Task item
Only the lines below from the one containing "The following process" to the one containing "For the entry" should be repeated, both included and unchanged.

Dataset records
---*---

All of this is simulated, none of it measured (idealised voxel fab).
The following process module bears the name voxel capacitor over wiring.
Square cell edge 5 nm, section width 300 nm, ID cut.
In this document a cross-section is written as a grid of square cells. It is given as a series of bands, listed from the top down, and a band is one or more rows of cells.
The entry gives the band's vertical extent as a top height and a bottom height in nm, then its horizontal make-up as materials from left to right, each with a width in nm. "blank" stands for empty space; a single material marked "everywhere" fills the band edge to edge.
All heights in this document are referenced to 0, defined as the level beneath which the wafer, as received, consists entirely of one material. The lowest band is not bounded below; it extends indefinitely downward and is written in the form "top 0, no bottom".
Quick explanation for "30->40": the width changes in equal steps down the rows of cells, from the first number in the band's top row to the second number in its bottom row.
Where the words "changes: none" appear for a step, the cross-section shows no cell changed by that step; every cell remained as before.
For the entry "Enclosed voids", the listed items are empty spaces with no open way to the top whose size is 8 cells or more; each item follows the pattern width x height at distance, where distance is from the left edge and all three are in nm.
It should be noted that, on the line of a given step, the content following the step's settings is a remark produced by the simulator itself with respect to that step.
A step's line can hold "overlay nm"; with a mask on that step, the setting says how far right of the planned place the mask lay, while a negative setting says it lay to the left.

---*---

Solution
The following process module bears the name voxel capacitor over wiring.
Square cell edge 5 nm, section width 300 nm, ID cut.
In this document a cross-section is written as a grid of square cells. It is given as a series of bands, listed from the top down, and a band is one or more rows of cells.
The entry gives the band's vertical extent as a top height and a bottom height in nm, then its horizontal make-up as materials from left to right, each with a width in nm. "blank" stands for empty space; a single material marked "everywhere" fills the band edge to edge.
All heights in this document are referenced to 0, defined as the level beneath which the wafer, as received, consists entirely of one material. The lowest band is not bounded below; it extends indefinitely downward and is written in the form "top 0, no bottom".
Quick explanation for "30->40": the width changes in equal steps down the rows of cells, from the first number in the band's top row to the second number in its bottom row.
Where the words "changes: none" appear for a step, the cross-section shows no cell changed by that step; every cell remained as before.
For the entry "Enclosed voids", the listed items are empty spaces with no open way to the top whose size is 8 cells or more; each item follows the pattern width x height at distance, where distance is from the left edge and all three are in nm.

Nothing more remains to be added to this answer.